-- -- --
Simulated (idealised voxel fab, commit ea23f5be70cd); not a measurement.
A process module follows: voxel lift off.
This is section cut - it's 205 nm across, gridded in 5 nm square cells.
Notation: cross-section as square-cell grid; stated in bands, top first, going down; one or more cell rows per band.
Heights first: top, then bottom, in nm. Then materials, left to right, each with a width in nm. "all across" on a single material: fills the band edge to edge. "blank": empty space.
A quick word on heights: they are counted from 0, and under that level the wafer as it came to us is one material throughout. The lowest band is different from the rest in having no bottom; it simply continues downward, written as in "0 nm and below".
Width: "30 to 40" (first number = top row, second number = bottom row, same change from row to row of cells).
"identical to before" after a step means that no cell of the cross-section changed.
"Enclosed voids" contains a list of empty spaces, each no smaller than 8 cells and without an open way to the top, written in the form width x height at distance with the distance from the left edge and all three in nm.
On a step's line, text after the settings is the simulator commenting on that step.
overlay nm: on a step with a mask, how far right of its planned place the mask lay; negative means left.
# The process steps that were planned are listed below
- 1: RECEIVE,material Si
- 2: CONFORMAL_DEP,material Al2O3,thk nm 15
-- -- --

## [Work instruction]
Using the records above, set down exactly the lines from the one with "This is section" through the one with "the cross-section changed.", inclusive, and nothing more.

## [Exercise result]
This is section cut - it's 205 nm across, gridded in 5 nm square cells.
Notation: cross-section as square-cell grid; stated in bands, top first, going down; one or more cell rows per band.
Heights first: top, then bottom, in nm. Then materials, left to right, each with a width in nm. "all across" on a single material: fills the band edge to edge. "blank": empty space.
A quick word on heights: they are counted from 0, and under that level the wafer as it came to us is one material throughout. The lowest band is different from the rest in having no bottom; it simply continues downward, written as in "0 nm and below".
Width: "30 to 40" (first number = top row, second number = bottom row, same change from row to row of cells).
"identical to before" after a step means that no cell of the cross-section changed.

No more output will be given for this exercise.